Work task: Copy the lines exactly as they appear, starting with the first line of the records and ending with the line that contains "Its process: heats".

Data records:

>>>

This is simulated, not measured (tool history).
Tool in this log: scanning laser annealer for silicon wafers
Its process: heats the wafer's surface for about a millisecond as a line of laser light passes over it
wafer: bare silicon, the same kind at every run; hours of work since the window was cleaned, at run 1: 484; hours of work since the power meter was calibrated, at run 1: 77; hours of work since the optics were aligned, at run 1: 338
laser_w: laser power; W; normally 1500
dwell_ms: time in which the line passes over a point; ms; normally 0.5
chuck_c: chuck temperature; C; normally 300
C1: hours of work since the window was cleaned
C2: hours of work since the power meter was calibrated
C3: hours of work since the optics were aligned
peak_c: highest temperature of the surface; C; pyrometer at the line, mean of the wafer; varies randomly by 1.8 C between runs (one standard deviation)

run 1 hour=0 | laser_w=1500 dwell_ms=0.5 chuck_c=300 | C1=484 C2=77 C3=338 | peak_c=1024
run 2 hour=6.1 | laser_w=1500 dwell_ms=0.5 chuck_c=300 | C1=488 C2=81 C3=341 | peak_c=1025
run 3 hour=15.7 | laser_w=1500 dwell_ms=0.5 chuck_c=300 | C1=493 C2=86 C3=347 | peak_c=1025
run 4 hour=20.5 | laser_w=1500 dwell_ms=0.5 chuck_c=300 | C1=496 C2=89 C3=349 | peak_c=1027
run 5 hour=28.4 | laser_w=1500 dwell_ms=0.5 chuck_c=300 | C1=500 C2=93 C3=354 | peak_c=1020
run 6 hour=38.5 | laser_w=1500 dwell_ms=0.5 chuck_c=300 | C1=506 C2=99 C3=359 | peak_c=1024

<<<

Exercise solution:
This is simulated, not measured (tool history).
Tool in this log: scanning laser annealer for silicon wafers
Its process: heats the wafer's surface for about a millisecond as a line of laser light passes over it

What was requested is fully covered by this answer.